TASK ITEM: Nothing in the records may be left out or altered; reproduce them all exactly.

RECORDED INFORMATION:
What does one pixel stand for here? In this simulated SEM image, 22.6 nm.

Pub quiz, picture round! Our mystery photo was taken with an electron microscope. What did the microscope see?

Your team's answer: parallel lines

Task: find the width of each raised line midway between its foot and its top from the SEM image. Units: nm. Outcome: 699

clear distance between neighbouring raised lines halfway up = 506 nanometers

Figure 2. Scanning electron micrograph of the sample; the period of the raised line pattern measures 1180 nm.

WRITTEN RESPONSE:
What does one pixel stand for here? In this simulated SEM image, 22.6 nm.

Pub quiz, picture round! Our mystery photo was taken with an electron microscope. What did the microscope see?

Your team's answer: parallel lines

Task: find the width of each raised line midway between its foot and its top from the SEM image. Units: nm. Outcome: 699

clear distance between neighbouring raised lines halfway up = 506 nanometers

Figure 2. Scanning electron micrograph of the sample; the period of the raised line pattern measures 1180 nm.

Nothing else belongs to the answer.